Exercise:
Exactly as written, reproduce all of the entries.

Data listing:
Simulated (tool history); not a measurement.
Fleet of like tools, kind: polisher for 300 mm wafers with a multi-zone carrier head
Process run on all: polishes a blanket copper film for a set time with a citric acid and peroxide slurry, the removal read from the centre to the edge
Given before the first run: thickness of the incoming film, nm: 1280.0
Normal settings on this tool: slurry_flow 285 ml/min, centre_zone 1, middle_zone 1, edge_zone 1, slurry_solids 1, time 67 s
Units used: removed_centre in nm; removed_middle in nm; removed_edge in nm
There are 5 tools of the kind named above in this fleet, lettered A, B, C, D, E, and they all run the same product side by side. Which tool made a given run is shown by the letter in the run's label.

Your solution:
Simulated (tool history); not a measurement.
Fleet of like tools, kind: polisher for 300 mm wafers with a multi-zone carrier head
Process run on all: polishes a blanket copper film for a set time with a citric acid and peroxide slurry, the removal read from the centre to the edge
Given before the first run: thickness of the incoming film, nm: 1280.0
Normal settings on this tool: slurry_flow 285 ml/min, centre_zone 1, middle_zone 1, edge_zone 1, slurry_solids 1, time 67 s
Units used: removed_centre in nm; removed_middle in nm; removed_edge in nm
There are 5 tools of the kind named above in this fleet, lettered A, B, C, D, E, and they all run the same product side by side. Which tool made a given run is shown by the letter in the run's label.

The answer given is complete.